*Work task:*
Return every line from the one with "step 6, COAT" through the one with "step 7, SOFTBAKE (i-line resist, 90 C, 90 s)", inclusive, exactly as it appears below.

________________________

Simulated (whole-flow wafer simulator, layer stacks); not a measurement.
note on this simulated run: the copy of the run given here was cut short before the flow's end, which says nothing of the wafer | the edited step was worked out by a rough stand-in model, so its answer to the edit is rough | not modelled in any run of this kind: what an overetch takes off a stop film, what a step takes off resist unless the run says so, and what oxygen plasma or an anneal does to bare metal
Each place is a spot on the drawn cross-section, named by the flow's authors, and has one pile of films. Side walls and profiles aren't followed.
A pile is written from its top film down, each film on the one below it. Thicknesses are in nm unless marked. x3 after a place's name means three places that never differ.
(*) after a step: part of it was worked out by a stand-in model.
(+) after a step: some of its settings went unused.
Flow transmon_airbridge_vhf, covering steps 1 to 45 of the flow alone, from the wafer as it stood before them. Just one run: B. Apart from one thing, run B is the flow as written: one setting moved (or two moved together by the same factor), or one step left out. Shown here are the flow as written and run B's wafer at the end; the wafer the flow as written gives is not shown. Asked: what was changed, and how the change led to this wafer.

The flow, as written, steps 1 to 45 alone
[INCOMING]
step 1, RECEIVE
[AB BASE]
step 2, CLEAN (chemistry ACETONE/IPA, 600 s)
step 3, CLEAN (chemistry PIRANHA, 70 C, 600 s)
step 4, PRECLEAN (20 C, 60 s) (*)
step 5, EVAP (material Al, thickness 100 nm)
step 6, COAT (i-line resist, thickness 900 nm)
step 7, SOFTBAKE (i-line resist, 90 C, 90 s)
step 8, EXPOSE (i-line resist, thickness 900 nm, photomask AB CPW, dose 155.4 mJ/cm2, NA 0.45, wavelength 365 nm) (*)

________________________

*Your response:*
step 6, COAT (i-line resist, thickness 900 nm)
step 7, SOFTBAKE (i-line resist, 90 C, 90 s)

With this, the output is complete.